Brief =>
Repeat the records below line by line, exactly, finishing on the line that contains "Cross-section cut spans".

Material provided =>
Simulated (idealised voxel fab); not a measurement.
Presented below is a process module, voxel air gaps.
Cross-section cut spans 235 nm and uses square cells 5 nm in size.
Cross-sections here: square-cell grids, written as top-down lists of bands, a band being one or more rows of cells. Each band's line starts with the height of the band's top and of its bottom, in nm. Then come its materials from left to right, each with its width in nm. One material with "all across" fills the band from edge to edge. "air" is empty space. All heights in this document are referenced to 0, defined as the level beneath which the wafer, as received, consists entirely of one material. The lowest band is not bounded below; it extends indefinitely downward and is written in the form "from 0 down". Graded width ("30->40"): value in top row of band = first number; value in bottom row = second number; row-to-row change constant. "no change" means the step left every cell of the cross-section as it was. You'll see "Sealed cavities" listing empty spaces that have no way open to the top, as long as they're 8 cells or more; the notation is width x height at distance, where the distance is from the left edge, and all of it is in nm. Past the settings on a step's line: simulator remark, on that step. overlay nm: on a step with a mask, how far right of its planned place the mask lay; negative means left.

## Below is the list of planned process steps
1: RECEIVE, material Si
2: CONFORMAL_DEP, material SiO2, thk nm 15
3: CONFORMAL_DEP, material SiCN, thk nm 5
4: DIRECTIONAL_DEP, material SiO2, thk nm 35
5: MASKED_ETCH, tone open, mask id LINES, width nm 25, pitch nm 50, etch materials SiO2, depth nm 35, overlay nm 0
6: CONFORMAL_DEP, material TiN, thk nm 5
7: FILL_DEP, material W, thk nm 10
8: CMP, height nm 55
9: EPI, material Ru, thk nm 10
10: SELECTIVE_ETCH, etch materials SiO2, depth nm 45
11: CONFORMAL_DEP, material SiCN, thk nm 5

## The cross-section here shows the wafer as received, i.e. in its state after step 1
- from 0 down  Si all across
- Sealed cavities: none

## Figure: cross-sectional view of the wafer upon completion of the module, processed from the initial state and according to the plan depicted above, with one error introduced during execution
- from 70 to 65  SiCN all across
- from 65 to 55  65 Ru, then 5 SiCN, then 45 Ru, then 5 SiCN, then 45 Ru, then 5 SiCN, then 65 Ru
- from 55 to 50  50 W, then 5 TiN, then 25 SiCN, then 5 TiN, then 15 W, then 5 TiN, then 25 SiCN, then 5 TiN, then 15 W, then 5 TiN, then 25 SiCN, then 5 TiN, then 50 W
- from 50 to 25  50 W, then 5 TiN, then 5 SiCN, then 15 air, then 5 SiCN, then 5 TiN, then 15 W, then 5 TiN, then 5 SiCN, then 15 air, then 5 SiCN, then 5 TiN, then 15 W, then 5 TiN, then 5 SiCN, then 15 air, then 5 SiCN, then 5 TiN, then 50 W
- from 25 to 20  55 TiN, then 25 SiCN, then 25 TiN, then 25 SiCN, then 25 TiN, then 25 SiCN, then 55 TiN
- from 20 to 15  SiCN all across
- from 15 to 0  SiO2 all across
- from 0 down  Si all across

Task answer =>
Simulated (idealised voxel fab); not a measurement.
Presented below is a process module, voxel air gaps.
Cross-section cut spans 235 nm and uses square cells 5 nm in size.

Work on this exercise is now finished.